▸ Work instruction:
Repeat verbatim only the lines from the opening of the material below through the one that contains "00111000011100000111000001100000".

--------

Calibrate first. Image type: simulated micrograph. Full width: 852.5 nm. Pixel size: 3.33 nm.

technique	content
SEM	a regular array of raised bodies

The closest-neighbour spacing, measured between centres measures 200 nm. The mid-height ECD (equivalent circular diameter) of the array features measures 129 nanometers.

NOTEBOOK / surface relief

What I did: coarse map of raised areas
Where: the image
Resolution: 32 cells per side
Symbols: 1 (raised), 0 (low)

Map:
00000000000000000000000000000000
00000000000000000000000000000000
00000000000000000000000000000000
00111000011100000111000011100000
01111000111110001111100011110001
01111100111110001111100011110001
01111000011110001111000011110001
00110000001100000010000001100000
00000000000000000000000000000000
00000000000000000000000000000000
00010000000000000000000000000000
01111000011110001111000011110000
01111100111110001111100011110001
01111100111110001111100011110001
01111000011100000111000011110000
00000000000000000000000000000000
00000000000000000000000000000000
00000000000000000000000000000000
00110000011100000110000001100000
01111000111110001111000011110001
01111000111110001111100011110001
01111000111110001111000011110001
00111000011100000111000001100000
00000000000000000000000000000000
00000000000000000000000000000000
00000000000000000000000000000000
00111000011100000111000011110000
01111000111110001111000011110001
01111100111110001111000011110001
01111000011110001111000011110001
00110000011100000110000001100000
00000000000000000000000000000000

--------

▸ Exercise response:
Calibrate first. Image type: simulated micrograph. Full width: 852.5 nm. Pixel size: 3.33 nm.

technique	content
SEM	a regular array of raised bodies

The closest-neighbour spacing, measured between centres measures 200 nm. The mid-height ECD (equivalent circular diameter) of the array features measures 129 nanometers.

NOTEBOOK / surface relief

What I did: coarse map of raised areas
Where: the image
Resolution: 32 cells per side
Symbols: 1 (raised), 0 (low)

Map:
00000000000000000000000000000000
00000000000000000000000000000000
00000000000000000000000000000000
00111000011100000111000011100000
01111000111110001111100011110001
01111100111110001111100011110001
01111000011110001111000011110001
00110000001100000010000001100000
00000000000000000000000000000000
00000000000000000000000000000000
00010000000000000000000000000000
01111000011110001111000011110000
01111100111110001111100011110001
01111100111110001111100011110001
01111000011100000111000011110000
00000000000000000000000000000000
00000000000000000000000000000000
00000000000000000000000000000000
00110000011100000110000001100000
01111000111110001111000011110001
01111000111110001111100011110001
01111000111110001111000011110001
00111000011100000111000001100000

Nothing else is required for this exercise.